DATA EXTRACTS:
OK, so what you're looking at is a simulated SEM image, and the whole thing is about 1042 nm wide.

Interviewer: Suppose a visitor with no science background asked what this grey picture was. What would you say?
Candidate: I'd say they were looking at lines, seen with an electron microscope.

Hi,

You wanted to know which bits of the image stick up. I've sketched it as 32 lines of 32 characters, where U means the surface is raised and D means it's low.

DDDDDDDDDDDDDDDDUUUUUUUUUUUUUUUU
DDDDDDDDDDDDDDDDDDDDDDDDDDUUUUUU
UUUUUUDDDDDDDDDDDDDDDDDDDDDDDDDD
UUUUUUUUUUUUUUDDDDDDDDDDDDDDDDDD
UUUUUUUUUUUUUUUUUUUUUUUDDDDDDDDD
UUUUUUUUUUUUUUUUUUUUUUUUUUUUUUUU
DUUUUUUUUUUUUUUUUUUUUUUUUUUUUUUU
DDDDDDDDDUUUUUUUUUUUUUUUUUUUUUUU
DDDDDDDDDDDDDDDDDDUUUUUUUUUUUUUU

BRIEF: Write the data from above out again, exactly.

TASK SOLUTION:
OK, so what you're looking at is a simulated SEM image, and the whole thing is about 1042 nm wide.

Interviewer: Suppose a visitor with no science background asked what this grey picture was. What would you say?
Candidate: I'd say they were looking at lines, seen with an electron microscope.

Hi,

You wanted to know which bits of the image stick up. I've sketched it as 32 lines of 32 characters, where U means the surface is raised and D means it's low.

DDDDDDDDDDDDDDDDUUUUUUUUUUUUUUUU
DDDDDDDDDDDDDDDDDDDDDDDDDDUUUUUU
UUUUUUDDDDDDDDDDDDDDDDDDDDDDDDDD
UUUUUUUUUUUUUUDDDDDDDDDDDDDDDDDD
UUUUUUUUUUUUUUUUUUUUUUUDDDDDDDDD
UUUUUUUUUUUUUUUUUUUUUUUUUUUUUUUU
DUUUUUUUUUUUUUUUUUUUUUUUUUUUUUUU
DDDDDDDDDUUUUUUUUUUUUUUUUUUUUUUU
DDDDDDDDDDDDDDDDDDUUUUUUUUUUUUUU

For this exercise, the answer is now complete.